Each line from the start of the listing below through the line containing "fab line records | flow sky130" should be reproduced exactly, with no others.

————
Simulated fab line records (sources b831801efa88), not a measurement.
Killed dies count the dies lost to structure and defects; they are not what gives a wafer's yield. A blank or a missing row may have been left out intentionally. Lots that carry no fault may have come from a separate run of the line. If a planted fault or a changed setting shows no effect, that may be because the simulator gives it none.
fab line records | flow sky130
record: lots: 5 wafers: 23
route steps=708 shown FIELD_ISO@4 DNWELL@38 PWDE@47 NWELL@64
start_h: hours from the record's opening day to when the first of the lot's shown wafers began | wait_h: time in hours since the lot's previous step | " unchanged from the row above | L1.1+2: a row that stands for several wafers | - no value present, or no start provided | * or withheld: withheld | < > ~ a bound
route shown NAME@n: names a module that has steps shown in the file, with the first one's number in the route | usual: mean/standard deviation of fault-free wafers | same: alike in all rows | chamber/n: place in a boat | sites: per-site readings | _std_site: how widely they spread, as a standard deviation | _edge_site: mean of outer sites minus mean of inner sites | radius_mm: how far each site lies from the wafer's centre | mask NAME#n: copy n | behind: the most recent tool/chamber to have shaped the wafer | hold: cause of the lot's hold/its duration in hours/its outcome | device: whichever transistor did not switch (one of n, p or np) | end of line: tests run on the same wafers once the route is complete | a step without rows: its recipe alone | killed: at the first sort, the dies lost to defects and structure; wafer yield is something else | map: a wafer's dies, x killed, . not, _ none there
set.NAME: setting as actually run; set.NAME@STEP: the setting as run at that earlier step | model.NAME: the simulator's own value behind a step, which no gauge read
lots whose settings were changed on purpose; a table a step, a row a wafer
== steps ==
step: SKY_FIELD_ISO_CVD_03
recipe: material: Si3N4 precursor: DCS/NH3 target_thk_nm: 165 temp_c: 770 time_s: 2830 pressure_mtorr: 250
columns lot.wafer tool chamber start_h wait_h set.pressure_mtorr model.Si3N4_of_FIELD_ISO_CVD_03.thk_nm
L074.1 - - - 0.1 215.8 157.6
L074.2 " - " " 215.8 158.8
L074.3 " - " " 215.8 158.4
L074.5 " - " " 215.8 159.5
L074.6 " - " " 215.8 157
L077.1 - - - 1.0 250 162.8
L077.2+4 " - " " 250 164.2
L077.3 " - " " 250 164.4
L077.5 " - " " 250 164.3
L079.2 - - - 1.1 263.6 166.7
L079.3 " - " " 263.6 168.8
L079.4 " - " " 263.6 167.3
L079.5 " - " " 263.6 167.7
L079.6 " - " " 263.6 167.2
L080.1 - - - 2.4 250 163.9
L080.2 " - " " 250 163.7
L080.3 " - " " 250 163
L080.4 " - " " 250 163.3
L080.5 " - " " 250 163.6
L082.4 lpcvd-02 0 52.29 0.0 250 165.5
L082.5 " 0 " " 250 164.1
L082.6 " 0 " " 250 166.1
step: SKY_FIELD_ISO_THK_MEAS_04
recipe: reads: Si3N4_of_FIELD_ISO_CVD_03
————

TASK RESPONSE -
Simulated fab line records (sources b831801efa88), not a measurement.
Killed dies count the dies lost to structure and defects; they are not what gives a wafer's yield. A blank or a missing row may have been left out intentionally. Lots that carry no fault may have come from a separate run of the line. If a planted fault or a changed setting shows no effect, that may be because the simulator gives it none.
fab line records | flow sky130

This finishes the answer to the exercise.